Only the lines from the top of the following listing through the line with "Heads up, the" belong in your answer, exactly as written.

*** Opening Provided information ***

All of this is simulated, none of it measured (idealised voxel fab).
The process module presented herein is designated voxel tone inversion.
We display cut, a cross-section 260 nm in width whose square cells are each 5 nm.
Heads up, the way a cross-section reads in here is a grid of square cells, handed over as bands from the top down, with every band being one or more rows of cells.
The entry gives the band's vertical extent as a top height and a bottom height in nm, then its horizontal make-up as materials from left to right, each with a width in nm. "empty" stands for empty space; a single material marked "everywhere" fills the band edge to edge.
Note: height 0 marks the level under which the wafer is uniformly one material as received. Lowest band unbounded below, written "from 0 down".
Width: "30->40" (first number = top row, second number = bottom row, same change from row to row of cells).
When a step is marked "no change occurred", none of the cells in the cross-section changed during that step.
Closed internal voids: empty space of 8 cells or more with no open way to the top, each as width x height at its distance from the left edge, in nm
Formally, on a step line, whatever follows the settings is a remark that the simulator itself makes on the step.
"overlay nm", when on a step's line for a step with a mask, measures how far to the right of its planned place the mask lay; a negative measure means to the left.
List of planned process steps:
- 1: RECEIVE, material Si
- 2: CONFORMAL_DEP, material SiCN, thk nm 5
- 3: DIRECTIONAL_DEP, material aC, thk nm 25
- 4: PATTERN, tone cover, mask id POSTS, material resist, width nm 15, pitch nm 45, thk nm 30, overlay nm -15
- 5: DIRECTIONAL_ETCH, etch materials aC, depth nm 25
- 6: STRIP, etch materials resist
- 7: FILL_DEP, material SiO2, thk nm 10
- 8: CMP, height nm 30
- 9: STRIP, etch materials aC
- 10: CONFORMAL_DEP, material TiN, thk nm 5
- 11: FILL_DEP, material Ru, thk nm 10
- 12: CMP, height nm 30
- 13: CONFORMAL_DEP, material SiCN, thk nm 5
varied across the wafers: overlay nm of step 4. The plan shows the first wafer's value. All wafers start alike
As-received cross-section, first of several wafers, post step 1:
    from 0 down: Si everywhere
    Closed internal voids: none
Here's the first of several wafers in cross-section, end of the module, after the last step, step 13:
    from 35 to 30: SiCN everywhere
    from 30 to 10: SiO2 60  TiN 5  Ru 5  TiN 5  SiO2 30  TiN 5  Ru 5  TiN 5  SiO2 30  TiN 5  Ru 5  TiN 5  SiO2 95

*** Closing Provided information ***

* _Answer space_
All of this is simulated, none of it measured (idealised voxel fab).
The process module presented herein is designated voxel tone inversion.
We display cut, a cross-section 260 nm in width whose square cells are each 5 nm.
Heads up, the way a cross-section reads in here is a grid of square cells, handed over as bands from the top down, with every band being one or more rows of cells.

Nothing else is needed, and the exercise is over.